**Work task**. Make an exact copy of the lines starting at the top of the listing below and ending at the line that contains "picture shows lines.", inclusive.

**Supplied records**.
◆ ◆ ◆ ◆

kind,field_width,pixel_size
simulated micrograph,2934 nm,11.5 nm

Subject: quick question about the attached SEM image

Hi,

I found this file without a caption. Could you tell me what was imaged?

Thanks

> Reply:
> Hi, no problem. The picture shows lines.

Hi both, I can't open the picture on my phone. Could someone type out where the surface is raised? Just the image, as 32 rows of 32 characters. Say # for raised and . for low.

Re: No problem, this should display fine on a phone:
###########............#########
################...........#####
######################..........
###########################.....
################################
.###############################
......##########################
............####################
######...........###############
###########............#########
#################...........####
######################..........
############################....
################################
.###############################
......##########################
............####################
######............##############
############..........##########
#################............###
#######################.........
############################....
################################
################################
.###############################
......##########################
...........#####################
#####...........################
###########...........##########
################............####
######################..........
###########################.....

◆ ◆ ◆ ◆

**Written answer**.
kind,field_width,pixel_size
simulated micrograph,2934 nm,11.5 nm

Subject: quick question about the attached SEM image

Hi,

I found this file without a caption. Could you tell me what was imaged?

Thanks

> Reply:
> Hi, no problem. The picture shows lines.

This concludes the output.